**Given information:**
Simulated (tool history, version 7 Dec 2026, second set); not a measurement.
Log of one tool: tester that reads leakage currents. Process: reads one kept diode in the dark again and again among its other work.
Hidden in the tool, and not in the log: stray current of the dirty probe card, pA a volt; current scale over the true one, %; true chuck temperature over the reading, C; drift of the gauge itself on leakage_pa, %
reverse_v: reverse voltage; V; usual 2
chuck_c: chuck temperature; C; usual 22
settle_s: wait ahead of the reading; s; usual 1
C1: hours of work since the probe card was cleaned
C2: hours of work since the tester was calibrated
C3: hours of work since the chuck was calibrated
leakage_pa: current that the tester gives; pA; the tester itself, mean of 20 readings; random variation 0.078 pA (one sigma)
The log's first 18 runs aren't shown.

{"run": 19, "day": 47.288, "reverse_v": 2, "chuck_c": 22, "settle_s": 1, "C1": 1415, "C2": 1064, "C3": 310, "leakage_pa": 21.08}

**Work task:** Every line above from the line with "chuck_c: chuck temperature; C; usual 22" to the line with "The log's first 18 runs aren't shown.", both included, must be reproduced exactly, and no other line may appear.

**Your solution:**
chuck_c: chuck temperature; C; usual 22
settle_s: wait ahead of the reading; s; usual 1
C1: hours of work since the probe card was cleaned
C2: hours of work since the tester was calibrated
C3: hours of work since the chuck was calibrated
leakage_pa: current that the tester gives; pA; the tester itself, mean of 20 readings; random variation 0.078 pA (one sigma)
The log's first 18 runs aren't shown.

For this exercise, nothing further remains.